──────── SOURCE MATERIAL ────────

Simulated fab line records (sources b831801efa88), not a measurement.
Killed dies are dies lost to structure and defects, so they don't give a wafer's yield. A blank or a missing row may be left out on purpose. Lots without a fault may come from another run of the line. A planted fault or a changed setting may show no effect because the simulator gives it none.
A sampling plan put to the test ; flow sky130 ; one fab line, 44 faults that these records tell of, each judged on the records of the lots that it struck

────────

Each entry in the data must be copied exactly.

Simulated fab line records (sources b831801efa88), not a measurement.
Killed dies are dies lost to structure and defects, so they don't give a wafer's yield. A blank or a missing row may be left out on purpose. Lots without a fault may come from another run of the line. A planted fault or a changed setting may show no effect because the simulator gives it none.
A sampling plan put to the test ; flow sky130 ; one fab line, 44 faults that these records tell of, each judged on the records of the lots that it struck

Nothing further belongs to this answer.